## Assigned task
Exact reproduction required: the lines below from the line with "with the fault: SiO2 +213 (new film)" to the line with "with the fault: KrF resist -235.3", both ends included, and no others.

============
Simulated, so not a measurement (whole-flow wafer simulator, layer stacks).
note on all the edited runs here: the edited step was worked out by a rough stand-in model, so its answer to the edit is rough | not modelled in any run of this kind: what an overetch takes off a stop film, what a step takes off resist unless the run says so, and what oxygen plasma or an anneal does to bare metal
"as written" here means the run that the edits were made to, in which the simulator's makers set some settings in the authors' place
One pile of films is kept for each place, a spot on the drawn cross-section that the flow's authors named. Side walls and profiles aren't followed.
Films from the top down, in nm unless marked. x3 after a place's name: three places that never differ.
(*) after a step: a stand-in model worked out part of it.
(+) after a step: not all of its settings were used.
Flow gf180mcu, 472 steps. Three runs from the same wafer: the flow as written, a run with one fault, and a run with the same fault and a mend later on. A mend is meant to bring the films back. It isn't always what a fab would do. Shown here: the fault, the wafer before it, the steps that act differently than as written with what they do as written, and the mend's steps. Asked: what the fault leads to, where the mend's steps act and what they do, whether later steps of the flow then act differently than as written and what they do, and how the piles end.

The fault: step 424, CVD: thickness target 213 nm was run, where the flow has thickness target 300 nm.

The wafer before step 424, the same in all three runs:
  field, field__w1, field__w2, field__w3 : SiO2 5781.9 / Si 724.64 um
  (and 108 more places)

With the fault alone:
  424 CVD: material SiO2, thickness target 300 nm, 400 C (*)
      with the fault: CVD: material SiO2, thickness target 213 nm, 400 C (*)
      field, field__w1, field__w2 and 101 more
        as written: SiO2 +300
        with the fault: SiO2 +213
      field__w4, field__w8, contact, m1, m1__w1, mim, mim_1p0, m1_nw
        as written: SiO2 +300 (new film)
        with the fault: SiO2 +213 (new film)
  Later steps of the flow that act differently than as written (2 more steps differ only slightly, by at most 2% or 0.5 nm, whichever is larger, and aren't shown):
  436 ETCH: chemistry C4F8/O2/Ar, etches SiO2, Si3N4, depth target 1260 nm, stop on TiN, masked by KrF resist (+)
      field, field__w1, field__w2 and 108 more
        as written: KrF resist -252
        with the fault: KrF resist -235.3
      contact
============

## Worked solution
        with the fault: SiO2 +213 (new film)
  Later steps of the flow that act differently than as written (2 more steps differ only slightly, by at most 2% or 0.5 nm, whichever is larger, and aren't shown):
  436 ETCH: chemistry C4F8/O2/Ar, etches SiO2, Si3N4, depth target 1260 nm, stop on TiN, masked by KrF resist (+)
      field, field__w1, field__w2 and 108 more
        as written: KrF resist -252
        with the fault: KrF resist -235.3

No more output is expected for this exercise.